((

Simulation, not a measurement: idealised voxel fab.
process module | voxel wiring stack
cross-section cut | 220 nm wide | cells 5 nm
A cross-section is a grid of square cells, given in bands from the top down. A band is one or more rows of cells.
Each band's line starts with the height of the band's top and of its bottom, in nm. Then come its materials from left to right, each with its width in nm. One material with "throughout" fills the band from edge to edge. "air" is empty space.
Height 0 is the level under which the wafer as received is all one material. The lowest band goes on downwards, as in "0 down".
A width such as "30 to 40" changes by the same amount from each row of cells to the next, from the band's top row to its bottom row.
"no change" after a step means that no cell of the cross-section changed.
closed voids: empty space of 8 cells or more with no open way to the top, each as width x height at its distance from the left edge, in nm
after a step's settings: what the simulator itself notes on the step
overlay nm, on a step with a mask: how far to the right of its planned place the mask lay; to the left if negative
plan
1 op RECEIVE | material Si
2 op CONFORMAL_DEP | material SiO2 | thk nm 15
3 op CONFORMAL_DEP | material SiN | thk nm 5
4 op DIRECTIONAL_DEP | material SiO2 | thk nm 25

))

Of the lines above, extract only those from the line with "after a step's" to the line with "3 op CONFORMAL_DEP | material SiN | thk nm 5", both included, exactly as written.

◆ **Written solution**
after a step's settings: what the simulator itself notes on the step
overlay nm, on a step with a mask: how far to the right of its planned place the mask lay; to the left if negative
plan
1 op RECEIVE | material Si
2 op CONFORMAL_DEP | material SiO2 | thk nm 15
3 op CONFORMAL_DEP | material SiN | thk nm 5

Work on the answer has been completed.